** Opening Listed entries block **

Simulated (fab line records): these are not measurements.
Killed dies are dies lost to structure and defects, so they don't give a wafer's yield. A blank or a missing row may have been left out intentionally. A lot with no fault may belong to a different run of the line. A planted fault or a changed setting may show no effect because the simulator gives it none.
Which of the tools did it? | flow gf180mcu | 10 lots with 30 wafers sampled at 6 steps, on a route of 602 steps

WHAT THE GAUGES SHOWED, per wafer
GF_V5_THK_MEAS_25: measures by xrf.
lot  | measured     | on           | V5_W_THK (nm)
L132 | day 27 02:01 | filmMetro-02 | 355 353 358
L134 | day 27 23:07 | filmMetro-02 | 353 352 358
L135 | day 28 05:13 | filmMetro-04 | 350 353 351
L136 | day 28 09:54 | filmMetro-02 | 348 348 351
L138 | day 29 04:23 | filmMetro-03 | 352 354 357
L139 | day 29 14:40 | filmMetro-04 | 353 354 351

** Closing Listed entries block **

● **Work item**
Up to and including the line with "Killed dies are", transcribe the entries above exactly, starting from their first line.

● **Task solution**
Simulated (fab line records): these are not measurements.
Killed dies are dies lost to structure and defects, so they don't give a wafer's yield. A blank or a missing row may have been left out intentionally. A lot with no fault may belong to a different run of the line. A planted fault or a changed setting may show no effect because the simulator gives it none.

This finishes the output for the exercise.